## Action item
From the first line of the records through the line containing "You're looking at", retype every line exactly and nothing else.

========================

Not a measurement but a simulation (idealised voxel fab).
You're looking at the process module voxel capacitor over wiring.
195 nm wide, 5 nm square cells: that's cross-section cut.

========================

## Your solution
Not a measurement but a simulation (idealised voxel fab).
You're looking at the process module voxel capacitor over wiring.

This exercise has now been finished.